TASK ITEM ->
Write down exactly the lines of the records below, beginning with the first and ending with the line that includes "It is cross-section".

THE DATA ->
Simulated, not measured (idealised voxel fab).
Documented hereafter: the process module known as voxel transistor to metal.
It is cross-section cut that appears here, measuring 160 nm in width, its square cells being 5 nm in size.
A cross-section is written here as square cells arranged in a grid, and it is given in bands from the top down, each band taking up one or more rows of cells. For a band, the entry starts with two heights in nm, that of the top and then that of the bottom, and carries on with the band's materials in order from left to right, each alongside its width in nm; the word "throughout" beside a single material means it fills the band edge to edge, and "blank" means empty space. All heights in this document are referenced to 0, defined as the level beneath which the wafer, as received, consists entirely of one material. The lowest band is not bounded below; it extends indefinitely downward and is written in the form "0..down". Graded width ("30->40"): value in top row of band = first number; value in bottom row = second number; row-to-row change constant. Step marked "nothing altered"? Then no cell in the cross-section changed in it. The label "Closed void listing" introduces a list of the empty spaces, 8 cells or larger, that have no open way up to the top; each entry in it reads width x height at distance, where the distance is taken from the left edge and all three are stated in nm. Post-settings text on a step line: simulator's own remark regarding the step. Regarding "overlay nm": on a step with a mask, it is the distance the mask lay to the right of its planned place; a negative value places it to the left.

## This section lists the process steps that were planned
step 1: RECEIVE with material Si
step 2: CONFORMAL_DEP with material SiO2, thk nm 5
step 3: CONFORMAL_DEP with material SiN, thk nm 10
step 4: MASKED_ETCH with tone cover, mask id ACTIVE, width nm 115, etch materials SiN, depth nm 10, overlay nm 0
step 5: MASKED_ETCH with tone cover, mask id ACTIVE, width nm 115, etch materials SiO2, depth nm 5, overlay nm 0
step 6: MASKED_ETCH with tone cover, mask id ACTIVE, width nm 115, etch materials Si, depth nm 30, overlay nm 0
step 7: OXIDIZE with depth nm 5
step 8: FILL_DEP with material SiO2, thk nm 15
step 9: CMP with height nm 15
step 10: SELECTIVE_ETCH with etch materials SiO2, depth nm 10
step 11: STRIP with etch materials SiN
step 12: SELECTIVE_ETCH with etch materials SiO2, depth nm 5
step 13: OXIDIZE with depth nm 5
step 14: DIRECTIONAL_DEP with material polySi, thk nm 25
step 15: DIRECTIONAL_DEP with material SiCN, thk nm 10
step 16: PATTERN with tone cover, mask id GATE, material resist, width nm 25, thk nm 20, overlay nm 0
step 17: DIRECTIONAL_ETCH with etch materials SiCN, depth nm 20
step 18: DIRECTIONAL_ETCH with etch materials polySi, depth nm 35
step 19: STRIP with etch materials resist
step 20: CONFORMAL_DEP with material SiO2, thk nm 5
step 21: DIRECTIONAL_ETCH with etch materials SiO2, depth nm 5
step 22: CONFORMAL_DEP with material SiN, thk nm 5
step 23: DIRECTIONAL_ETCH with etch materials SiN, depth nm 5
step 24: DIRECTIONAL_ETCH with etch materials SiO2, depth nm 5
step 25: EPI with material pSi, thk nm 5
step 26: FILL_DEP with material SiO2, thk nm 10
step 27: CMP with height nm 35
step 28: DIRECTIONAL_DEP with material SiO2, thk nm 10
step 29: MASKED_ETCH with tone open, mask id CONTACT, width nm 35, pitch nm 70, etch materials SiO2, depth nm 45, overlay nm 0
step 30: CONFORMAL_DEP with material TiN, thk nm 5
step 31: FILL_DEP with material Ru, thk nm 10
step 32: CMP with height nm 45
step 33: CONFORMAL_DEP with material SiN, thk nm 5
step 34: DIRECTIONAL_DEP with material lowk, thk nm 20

ANSWER SECTION ->
Simulated, not measured (idealised voxel fab).
Documented hereafter: the process module known as voxel transistor to metal.
It is cross-section cut that appears here, measuring 160 nm in width, its square cells being 5 nm in size.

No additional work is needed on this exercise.